= DATA EXTRACT =
Segment Open
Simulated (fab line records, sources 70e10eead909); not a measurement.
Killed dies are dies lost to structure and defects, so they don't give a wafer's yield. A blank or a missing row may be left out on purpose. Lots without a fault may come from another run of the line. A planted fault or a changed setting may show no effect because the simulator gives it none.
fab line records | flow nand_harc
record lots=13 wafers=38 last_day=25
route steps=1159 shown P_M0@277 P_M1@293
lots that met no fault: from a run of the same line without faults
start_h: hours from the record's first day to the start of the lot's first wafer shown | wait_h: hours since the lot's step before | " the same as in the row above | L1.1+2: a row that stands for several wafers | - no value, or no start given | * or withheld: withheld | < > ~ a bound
Segment Closed

= ACTIVITY =
Only the lines from the first line of the material above through the line that contains "lots that met" should be quoted, each one exactly.

= RESULT =
Simulated (fab line records, sources 70e10eead909); not a measurement.
Killed dies are dies lost to structure and defects, so they don't give a wafer's yield. A blank or a missing row may be left out on purpose. Lots without a fault may come from another run of the line. A planted fault or a changed setting may show no effect because the simulator gives it none.
fab line records | flow nand_harc
record lots=13 wafers=38 last_day=25
route steps=1159 shown P_M0@277 P_M1@293
lots that met no fault: from a run of the same line without faults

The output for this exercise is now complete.